- _Task item_: Up to and including the line that contains "row of cells).", return every line from the start of the data, unchanged.

- _Dataset extract_:
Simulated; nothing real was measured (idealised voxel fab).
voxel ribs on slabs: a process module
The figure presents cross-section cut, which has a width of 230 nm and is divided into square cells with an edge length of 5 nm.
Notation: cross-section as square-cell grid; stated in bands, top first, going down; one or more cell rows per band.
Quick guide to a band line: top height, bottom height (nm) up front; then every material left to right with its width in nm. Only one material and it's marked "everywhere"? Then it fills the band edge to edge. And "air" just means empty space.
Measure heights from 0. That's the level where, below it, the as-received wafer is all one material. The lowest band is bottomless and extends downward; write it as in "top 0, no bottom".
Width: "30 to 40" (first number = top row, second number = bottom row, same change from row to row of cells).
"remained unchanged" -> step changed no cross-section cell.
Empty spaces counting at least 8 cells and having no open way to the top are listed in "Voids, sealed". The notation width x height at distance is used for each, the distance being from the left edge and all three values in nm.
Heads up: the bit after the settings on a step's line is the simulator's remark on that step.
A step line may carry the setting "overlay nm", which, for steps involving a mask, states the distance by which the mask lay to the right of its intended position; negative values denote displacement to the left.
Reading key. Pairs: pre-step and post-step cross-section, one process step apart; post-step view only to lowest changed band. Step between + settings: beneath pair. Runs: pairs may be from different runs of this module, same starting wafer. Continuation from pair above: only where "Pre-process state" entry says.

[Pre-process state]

- _Response_:
Simulated; nothing real was measured (idealised voxel fab).
voxel ribs on slabs: a process module
The figure presents cross-section cut, which has a width of 230 nm and is divided into square cells with an edge length of 5 nm.
Notation: cross-section as square-cell grid; stated in bands, top first, going down; one or more cell rows per band.
Quick guide to a band line: top height, bottom height (nm) up front; then every material left to right with its width in nm. Only one material and it's marked "everywhere"? Then it fills the band edge to edge. And "air" just means empty space.
Measure heights from 0. That's the level where, below it, the as-received wafer is all one material. The lowest band is bottomless and extends downward; write it as in "top 0, no bottom".
Width: "30 to 40" (first number = top row, second number = bottom row, same change from row to row of cells).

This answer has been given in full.